**DATASET EXCERPTS**:
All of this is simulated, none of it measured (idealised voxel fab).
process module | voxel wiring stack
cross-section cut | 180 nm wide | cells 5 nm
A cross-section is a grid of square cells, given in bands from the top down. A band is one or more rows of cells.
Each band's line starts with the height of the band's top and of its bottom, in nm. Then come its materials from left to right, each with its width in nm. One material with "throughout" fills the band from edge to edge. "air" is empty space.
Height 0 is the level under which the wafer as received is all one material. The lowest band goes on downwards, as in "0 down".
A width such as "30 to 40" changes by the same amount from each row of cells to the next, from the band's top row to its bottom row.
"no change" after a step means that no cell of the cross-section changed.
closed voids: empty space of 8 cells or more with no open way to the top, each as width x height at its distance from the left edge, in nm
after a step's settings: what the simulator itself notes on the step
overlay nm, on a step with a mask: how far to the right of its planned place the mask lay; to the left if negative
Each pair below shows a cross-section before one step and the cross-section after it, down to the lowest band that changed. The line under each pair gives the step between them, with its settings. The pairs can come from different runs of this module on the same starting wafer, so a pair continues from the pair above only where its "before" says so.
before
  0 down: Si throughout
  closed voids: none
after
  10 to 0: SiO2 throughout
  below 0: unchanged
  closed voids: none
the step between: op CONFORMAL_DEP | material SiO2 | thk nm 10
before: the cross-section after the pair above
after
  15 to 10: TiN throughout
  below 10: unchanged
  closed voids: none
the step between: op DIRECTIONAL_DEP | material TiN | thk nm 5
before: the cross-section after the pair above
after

**TASK ITEM**: For this exercise, write out all of the data exactly.

**PROBLEM SOLUTION**:
All of this is simulated, none of it measured (idealised voxel fab).
process module | voxel wiring stack
cross-section cut | 180 nm wide | cells 5 nm
A cross-section is a grid of square cells, given in bands from the top down. A band is one or more rows of cells.
Each band's line starts with the height of the band's top and of its bottom, in nm. Then come its materials from left to right, each with its width in nm. One material with "throughout" fills the band from edge to edge. "air" is empty space.
Height 0 is the level under which the wafer as received is all one material. The lowest band goes on downwards, as in "0 down".
A width such as "30 to 40" changes by the same amount from each row of cells to the next, from the band's top row to its bottom row.
"no change" after a step means that no cell of the cross-section changed.
closed voids: empty space of 8 cells or more with no open way to the top, each as width x height at its distance from the left edge, in nm
after a step's settings: what the simulator itself notes on the step
overlay nm, on a step with a mask: how far to the right of its planned place the mask lay; to the left if negative
Each pair below shows a cross-section before one step and the cross-section after it, down to the lowest band that changed. The line under each pair gives the step between them, with its settings. The pairs can come from different runs of this module on the same starting wafer, so a pair continues from the pair above only where its "before" says so.
before
  0 down: Si throughout
  closed voids: none
after
  10 to 0: SiO2 throughout
  below 0: unchanged
  closed voids: none
the step between: op CONFORMAL_DEP | material SiO2 | thk nm 10
before: the cross-section after the pair above
after
  15 to 10: TiN throughout
  below 10: unchanged
  closed voids: none
the step between: op DIRECTIONAL_DEP | material TiN | thk nm 5
before: the cross-section after the pair above
after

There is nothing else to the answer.